**SOURCE MATERIAL**
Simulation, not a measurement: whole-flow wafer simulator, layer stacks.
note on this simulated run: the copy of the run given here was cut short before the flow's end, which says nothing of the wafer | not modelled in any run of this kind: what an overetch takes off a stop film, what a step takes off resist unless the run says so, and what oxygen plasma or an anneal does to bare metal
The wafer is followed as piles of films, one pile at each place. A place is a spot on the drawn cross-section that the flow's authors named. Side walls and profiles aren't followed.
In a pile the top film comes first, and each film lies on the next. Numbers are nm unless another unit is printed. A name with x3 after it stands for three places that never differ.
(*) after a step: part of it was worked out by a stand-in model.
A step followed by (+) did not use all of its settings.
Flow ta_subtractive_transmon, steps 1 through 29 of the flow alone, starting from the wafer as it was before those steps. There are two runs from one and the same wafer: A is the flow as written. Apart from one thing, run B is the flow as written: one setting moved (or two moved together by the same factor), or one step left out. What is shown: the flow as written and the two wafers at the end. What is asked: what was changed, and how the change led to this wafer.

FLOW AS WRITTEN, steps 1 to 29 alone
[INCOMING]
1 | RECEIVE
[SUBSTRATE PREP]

**WORK ITEM**
Retype exactly the lines of the data above, starting at its first line and finishing with the line that has "note on this" in it.

**WRITTEN ANSWER**
Simulation, not a measurement: whole-flow wafer simulator, layer stacks.
note on this simulated run: the copy of the run given here was cut short before the flow's end, which says nothing of the wafer | not modelled in any run of this kind: what an overetch takes off a stop film, what a step takes off resist unless the run says so, and what oxygen plasma or an anneal does to bare metal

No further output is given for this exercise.